▼

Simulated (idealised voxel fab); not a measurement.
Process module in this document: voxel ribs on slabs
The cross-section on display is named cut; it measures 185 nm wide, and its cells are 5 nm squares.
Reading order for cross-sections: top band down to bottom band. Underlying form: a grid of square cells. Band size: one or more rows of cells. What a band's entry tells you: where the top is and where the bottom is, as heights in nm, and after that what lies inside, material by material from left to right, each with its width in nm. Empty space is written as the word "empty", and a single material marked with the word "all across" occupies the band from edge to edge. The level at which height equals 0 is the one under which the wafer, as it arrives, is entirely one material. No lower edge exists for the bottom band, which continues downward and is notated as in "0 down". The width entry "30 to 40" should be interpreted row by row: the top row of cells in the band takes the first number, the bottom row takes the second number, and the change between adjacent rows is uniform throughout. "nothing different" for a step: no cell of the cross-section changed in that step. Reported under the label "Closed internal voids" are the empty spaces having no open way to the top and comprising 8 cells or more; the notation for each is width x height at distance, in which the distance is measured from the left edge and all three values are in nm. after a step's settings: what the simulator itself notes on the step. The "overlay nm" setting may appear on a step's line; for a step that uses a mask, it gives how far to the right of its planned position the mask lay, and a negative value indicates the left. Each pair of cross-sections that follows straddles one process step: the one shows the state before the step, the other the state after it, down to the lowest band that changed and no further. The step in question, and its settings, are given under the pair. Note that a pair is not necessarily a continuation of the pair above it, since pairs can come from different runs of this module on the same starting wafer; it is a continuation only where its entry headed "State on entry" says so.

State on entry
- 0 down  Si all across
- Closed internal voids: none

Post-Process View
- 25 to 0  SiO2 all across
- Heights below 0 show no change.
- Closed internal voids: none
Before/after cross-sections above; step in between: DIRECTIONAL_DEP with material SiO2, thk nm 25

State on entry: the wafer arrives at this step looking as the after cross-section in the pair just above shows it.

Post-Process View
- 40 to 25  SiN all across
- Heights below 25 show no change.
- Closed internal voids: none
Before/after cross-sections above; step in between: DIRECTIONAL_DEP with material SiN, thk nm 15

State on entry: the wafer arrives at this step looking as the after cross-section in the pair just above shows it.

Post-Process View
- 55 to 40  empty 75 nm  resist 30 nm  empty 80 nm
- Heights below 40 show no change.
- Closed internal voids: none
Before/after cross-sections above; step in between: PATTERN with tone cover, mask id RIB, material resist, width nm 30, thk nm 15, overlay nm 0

▲

● Exercise:
With the line holding "Process module in" as the first and the line holding "The cross-section on" as the last, please transcribe exactly the lines of the material above in that range and nothing else.

● Your solution:
Process module in this document: voxel ribs on slabs
The cross-section on display is named cut; it measures 185 nm wide, and its cells are 5 nm squares.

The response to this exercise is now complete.